* [ASSIGNMENT]:
In the listing below, the lines from the first through the one with "Run 2, hour" are to be copied word for word.

* [THE DATA]:
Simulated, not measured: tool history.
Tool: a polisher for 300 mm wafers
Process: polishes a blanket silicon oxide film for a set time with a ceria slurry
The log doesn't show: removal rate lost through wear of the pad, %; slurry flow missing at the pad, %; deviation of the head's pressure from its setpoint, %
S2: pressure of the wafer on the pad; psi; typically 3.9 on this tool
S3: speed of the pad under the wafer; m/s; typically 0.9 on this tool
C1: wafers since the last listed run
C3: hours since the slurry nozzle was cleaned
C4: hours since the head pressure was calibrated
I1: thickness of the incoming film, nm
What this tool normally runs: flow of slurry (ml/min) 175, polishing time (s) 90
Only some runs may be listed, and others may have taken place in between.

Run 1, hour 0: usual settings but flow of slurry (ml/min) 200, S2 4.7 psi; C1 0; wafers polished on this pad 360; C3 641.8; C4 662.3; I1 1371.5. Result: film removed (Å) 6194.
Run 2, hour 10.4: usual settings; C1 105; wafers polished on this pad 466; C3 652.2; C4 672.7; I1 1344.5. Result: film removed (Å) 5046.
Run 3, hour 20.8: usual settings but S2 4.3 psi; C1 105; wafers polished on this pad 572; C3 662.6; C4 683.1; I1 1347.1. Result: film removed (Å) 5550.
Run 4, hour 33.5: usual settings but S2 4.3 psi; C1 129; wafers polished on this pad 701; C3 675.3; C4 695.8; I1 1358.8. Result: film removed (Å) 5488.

* [ANSWER SECTION]:
Simulated, not measured: tool history.
Tool: a polisher for 300 mm wafers
Process: polishes a blanket silicon oxide film for a set time with a ceria slurry
The log doesn't show: removal rate lost through wear of the pad, %; slurry flow missing at the pad, %; deviation of the head's pressure from its setpoint, %
S2: pressure of the wafer on the pad; psi; typically 3.9 on this tool
S3: speed of the pad under the wafer; m/s; typically 0.9 on this tool
C1: wafers since the last listed run
C3: hours since the slurry nozzle was cleaned
C4: hours since the head pressure was calibrated
I1: thickness of the incoming film, nm
What this tool normally runs: flow of slurry (ml/min) 175, polishing time (s) 90
Only some runs may be listed, and others may have taken place in between.

Run 1, hour 0: usual settings but flow of slurry (ml/min) 200, S2 4.7 psi; C1 0; wafers polished on this pad 360; C3 641.8; C4 662.3; I1 1371.5. Result: film removed (Å) 6194.
Run 2, hour 10.4: usual settings; C1 105; wafers polished on this pad 466; C3 652.2; C4 672.7; I1 1344.5. Result: film removed (Å) 5046.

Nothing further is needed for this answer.